_Assignment:_
Reproduce the first line of the entries that follow and each later line, word for word, ending with the one containing "C3: hours since".

_Data for review:_
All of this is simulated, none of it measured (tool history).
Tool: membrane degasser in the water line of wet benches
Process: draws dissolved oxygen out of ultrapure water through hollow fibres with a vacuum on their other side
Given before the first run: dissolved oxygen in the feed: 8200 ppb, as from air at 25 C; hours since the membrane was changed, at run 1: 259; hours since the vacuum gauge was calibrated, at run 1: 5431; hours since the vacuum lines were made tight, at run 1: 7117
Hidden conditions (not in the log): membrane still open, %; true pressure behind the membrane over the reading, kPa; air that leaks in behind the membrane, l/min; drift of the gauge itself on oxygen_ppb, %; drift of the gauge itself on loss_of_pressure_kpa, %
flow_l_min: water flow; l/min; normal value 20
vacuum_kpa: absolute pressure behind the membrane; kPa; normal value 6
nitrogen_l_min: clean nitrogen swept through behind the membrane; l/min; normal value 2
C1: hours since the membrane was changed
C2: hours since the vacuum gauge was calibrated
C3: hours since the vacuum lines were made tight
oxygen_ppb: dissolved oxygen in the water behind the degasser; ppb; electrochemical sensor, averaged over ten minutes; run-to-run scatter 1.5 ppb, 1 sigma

_Written reply:_
All of this is simulated, none of it measured (tool history).
Tool: membrane degasser in the water line of wet benches
Process: draws dissolved oxygen out of ultrapure water through hollow fibres with a vacuum on their other side
Given before the first run: dissolved oxygen in the feed: 8200 ppb, as from air at 25 C; hours since the membrane was changed, at run 1: 259; hours since the vacuum gauge was calibrated, at run 1: 5431; hours since the vacuum lines were made tight, at run 1: 7117
Hidden conditions (not in the log): membrane still open, %; true pressure behind the membrane over the reading, kPa; air that leaks in behind the membrane, l/min; drift of the gauge itself on oxygen_ppb, %; drift of the gauge itself on loss_of_pressure_kpa, %
flow_l_min: water flow; l/min; normal value 20
vacuum_kpa: absolute pressure behind the membrane; kPa; normal value 6
nitrogen_l_min: clean nitrogen swept through behind the membrane; l/min; normal value 2
C1: hours since the membrane was changed
C2: hours since the vacuum gauge was calibrated
C3: hours since the vacuum lines were made tight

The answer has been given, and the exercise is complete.